Work request
Set down exactly the lines of the listing below, please, beginning with the first and ending with the line that holds "[MOLD LITHO]".

[Material supplied — start]

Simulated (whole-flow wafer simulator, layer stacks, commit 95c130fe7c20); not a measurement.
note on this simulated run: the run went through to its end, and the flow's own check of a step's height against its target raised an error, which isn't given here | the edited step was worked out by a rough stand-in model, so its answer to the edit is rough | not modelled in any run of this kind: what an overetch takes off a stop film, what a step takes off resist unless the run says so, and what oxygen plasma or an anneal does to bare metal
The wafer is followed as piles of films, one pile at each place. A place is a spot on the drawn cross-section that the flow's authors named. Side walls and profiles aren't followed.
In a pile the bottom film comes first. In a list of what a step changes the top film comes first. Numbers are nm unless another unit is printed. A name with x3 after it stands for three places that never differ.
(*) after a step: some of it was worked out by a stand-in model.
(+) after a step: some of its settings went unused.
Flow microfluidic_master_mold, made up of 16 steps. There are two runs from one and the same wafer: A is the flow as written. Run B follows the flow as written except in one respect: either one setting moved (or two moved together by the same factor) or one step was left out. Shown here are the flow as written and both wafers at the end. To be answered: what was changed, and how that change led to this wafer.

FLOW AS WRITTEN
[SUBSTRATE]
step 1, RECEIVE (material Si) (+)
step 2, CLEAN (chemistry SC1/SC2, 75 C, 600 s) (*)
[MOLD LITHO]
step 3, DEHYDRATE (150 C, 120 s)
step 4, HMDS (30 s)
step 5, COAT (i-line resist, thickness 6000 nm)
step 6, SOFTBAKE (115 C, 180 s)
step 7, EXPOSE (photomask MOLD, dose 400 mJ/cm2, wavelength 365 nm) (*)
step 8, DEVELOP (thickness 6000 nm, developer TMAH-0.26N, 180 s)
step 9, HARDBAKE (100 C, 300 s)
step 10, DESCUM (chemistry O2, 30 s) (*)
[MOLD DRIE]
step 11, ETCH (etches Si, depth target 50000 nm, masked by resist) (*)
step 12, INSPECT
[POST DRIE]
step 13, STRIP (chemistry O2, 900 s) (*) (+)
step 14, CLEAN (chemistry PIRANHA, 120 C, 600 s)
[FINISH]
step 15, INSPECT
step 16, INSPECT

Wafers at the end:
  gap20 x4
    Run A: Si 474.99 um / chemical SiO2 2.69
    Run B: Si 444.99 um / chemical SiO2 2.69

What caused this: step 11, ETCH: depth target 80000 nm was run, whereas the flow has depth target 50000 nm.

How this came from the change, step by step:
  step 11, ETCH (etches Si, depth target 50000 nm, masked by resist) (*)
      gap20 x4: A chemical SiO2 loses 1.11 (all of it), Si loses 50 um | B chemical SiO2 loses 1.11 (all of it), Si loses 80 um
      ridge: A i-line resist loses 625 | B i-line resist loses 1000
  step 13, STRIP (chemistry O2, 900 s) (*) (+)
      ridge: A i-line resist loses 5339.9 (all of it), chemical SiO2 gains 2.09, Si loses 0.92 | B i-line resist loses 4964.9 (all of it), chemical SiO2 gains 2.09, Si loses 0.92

[Material supplied — finish]

Response box
Simulated (whole-flow wafer simulator, layer stacks, commit 95c130fe7c20); not a measurement.
note on this simulated run: the run went through to its end, and the flow's own check of a step's height against its target raised an error, which isn't given here | the edited step was worked out by a rough stand-in model, so its answer to the edit is rough | not modelled in any run of this kind: what an overetch takes off a stop film, what a step takes off resist unless the run says so, and what oxygen plasma or an anneal does to bare metal
The wafer is followed as piles of films, one pile at each place. A place is a spot on the drawn cross-section that the flow's authors named. Side walls and profiles aren't followed.
In a pile the bottom film comes first. In a list of what a step changes the top film comes first. Numbers are nm unless another unit is printed. A name with x3 after it stands for three places that never differ.
(*) after a step: some of it was worked out by a stand-in model.
(+) after a step: some of its settings went unused.
Flow microfluidic_master_mold, made up of 16 steps. There are two runs from one and the same wafer: A is the flow as written. Run B follows the flow as written except in one respect: either one setting moved (or two moved together by the same factor) or one step was left out. Shown here are the flow as written and both wafers at the end. To be answered: what was changed, and how that change led to this wafer.

FLOW AS WRITTEN
[SUBSTRATE]
step 1, RECEIVE (material Si) (+)
step 2, CLEAN (chemistry SC1/SC2, 75 C, 600 s) (*)
[MOLD LITHO]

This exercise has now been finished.